--- Supplied entries Enclosed Below ---

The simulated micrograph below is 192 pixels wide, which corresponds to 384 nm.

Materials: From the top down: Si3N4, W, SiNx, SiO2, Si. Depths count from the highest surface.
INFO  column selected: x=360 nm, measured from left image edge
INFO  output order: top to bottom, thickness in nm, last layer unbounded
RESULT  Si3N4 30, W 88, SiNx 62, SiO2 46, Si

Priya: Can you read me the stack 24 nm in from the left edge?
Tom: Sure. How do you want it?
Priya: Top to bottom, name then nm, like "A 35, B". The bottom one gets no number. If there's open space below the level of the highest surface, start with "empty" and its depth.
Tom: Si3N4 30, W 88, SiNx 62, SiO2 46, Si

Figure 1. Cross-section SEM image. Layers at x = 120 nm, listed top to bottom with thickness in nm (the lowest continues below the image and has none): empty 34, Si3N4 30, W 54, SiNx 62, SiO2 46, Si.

--- End of Enclosed Supplied entries ---

**Action item**. In the listing above, find the line containing "Tom: Sure. How do you want it?" and the line containing "Tom: Si3N4 30, W 88, SiNx 62, SiO2 46, Si", then quote both, plus every line between them, exactly as written.

**Task response**.
Tom: Sure. How do you want it?
Priya: Top to bottom, name then nm, like "A 35, B". The bottom one gets no number. If there's open space below the level of the highest surface, start with "empty" and its depth.
Tom: Si3N4 30, W 88, SiNx 62, SiO2 46, Si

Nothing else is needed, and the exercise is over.